-------

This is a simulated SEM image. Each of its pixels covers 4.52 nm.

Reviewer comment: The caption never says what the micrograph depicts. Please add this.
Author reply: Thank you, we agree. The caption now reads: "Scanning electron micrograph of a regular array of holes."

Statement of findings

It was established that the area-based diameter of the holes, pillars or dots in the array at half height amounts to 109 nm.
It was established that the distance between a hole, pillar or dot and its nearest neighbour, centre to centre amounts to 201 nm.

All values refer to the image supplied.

-------

Only the lines above from the one with "Author reply: Thank" through the one with "It was established that the area-based" should be duplicated, character for character.

## TASK RESULT
Author reply: Thank you, we agree. The caption now reads: "Scanning electron micrograph of a regular array of holes."

Statement of findings

It was established that the area-based diameter of the holes, pillars or dots in the array at half height amounts to 109 nm.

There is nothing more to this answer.